▸ Work instruction: All of the data that follows should be written out exactly.

▸ Information given:
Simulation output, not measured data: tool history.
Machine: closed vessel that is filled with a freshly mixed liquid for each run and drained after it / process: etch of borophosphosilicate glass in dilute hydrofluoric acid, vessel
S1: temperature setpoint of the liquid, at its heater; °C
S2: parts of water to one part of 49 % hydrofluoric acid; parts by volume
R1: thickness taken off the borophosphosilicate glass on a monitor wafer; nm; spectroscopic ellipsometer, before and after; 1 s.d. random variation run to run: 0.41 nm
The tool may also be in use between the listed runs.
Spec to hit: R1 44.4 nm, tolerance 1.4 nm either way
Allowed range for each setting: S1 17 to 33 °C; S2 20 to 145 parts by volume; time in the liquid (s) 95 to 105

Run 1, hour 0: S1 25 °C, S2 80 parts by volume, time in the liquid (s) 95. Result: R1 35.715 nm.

▸ Answer box:
Simulation output, not measured data: tool history.
Machine: closed vessel that is filled with a freshly mixed liquid for each run and drained after it / process: etch of borophosphosilicate glass in dilute hydrofluoric acid, vessel
S1: temperature setpoint of the liquid, at its heater; °C
S2: parts of water to one part of 49 % hydrofluoric acid; parts by volume
R1: thickness taken off the borophosphosilicate glass on a monitor wafer; nm; spectroscopic ellipsometer, before and after; 1 s.d. random variation run to run: 0.41 nm
The tool may also be in use between the listed runs.
Spec to hit: R1 44.4 nm, tolerance 1.4 nm either way
Allowed range for each setting: S1 17 to 33 °C; S2 20 to 145 parts by volume; time in the liquid (s) 95 to 105

Run 1, hour 0: S1 25 °C, S2 80 parts by volume, time in the liquid (s) 95. Result: R1 35.715 nm.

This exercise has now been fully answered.